→ Task item: This exercise calls for the listing to be set down exactly.

→ Records supplied:
▼▼▼

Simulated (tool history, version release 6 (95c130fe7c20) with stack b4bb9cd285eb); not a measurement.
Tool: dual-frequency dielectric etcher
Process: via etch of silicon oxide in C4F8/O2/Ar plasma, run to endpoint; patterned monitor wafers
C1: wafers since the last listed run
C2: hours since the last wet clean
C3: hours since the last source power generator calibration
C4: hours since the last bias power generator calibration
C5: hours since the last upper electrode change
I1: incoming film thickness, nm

▲▲▲

→ Your response:
Simulated (tool history, version release 6 (95c130fe7c20) with stack b4bb9cd285eb); not a measurement.
Tool: dual-frequency dielectric etcher
Process: via etch of silicon oxide in C4F8/O2/Ar plasma, run to endpoint; patterned monitor wafers
C1: wafers since the last listed run
C2: hours since the last wet clean
C3: hours since the last source power generator calibration
C4: hours since the last bias power generator calibration
C5: hours since the last upper electrode change
I1: incoming film thickness, nm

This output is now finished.